> _Extracted entries_
# # # # # # #
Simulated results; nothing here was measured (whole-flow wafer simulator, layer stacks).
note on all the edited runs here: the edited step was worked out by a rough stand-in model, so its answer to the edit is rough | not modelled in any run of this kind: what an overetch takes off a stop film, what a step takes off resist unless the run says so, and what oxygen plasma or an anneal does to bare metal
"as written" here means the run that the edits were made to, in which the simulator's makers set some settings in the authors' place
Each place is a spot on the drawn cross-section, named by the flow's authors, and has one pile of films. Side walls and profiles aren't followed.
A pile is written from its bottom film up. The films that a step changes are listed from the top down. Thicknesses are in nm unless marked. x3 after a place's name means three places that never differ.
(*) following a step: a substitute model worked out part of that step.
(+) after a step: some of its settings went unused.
# # # # # # #

> _Assignment_
Only the lines above from the one with "the authors' place" up to and including the one with "(*) following a" should be repeated, exactly as written.

> _Written reply_
"as written" here means the run that the edits were made to, in which the simulator's makers set some settings in the authors' place
Each place is a spot on the drawn cross-section, named by the flow's authors, and has one pile of films. Side walls and profiles aren't followed.
A pile is written from its bottom film up. The films that a step changes are listed from the top down. Thicknesses are in nm unless marked. x3 after a place's name means three places that never differ.
(*) following a step: a substitute model worked out part of that step.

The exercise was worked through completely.